Task item = Produce a verbatim copy of the entries listed below.

=== Section Start ===

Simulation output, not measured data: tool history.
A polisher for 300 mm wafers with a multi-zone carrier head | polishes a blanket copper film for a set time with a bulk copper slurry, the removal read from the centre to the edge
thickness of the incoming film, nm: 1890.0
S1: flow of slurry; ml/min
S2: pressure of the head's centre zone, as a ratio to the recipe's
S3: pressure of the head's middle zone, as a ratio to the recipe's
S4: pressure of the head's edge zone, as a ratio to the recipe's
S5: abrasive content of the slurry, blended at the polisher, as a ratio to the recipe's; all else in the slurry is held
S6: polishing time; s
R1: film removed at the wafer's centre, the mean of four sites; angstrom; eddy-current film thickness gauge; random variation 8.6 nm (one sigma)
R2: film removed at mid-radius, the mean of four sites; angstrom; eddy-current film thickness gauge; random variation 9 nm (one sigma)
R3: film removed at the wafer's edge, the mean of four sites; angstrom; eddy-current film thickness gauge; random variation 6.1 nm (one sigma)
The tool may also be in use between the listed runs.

=== Section End ===

Solution =
Simulation output, not measured data: tool history.
A polisher for 300 mm wafers with a multi-zone carrier head | polishes a blanket copper film for a set time with a bulk copper slurry, the removal read from the centre to the edge
thickness of the incoming film, nm: 1890.0
S1: flow of slurry; ml/min
S2: pressure of the head's centre zone, as a ratio to the recipe's
S3: pressure of the head's middle zone, as a ratio to the recipe's
S4: pressure of the head's edge zone, as a ratio to the recipe's
S5: abrasive content of the slurry, blended at the polisher, as a ratio to the recipe's; all else in the slurry is held
S6: polishing time; s
R1: film removed at the wafer's centre, the mean of four sites; angstrom; eddy-current film thickness gauge; random variation 8.6 nm (one sigma)
R2: film removed at mid-radius, the mean of four sites; angstrom; eddy-current film thickness gauge; random variation 9 nm (one sigma)
R3: film removed at the wafer's edge, the mean of four sites; angstrom; eddy-current film thickness gauge; random variation 6.1 nm (one sigma)
The tool may also be in use between the listed runs.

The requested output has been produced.